• **Brief**
Take the lines below from the first through the one that contains "Square cell edge" and copy them exactly.

• **Dataset records**
====================

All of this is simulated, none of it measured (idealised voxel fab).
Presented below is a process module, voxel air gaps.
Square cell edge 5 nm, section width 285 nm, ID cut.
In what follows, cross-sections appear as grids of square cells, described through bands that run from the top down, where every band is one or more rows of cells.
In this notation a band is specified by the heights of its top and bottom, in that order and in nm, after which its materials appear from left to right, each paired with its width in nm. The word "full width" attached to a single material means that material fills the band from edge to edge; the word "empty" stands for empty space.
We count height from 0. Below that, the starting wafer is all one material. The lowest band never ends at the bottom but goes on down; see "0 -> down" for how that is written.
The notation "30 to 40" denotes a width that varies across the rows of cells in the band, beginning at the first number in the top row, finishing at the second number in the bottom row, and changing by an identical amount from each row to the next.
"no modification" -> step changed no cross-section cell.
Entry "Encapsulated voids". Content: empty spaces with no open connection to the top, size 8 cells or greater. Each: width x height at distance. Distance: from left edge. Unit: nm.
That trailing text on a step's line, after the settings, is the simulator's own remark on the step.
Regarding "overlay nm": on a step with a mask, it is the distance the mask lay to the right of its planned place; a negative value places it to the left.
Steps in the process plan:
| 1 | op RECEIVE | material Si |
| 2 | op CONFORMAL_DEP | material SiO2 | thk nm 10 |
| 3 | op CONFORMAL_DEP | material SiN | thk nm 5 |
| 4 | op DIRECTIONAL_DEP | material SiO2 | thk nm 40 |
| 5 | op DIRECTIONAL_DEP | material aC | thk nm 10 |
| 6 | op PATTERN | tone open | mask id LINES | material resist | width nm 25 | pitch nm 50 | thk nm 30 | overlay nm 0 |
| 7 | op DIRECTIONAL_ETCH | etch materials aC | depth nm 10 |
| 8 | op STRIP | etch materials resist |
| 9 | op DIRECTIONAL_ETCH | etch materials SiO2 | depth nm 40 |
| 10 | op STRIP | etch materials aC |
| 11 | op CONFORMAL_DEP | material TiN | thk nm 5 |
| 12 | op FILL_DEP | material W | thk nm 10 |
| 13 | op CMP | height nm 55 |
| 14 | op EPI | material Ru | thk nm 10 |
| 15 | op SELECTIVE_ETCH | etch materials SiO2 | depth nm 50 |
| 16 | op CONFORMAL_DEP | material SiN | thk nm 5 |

====================

• **Worked solution**
All of this is simulated, none of it measured (idealised voxel fab).
Presented below is a process module, voxel air gaps.
Square cell edge 5 nm, section width 285 nm, ID cut.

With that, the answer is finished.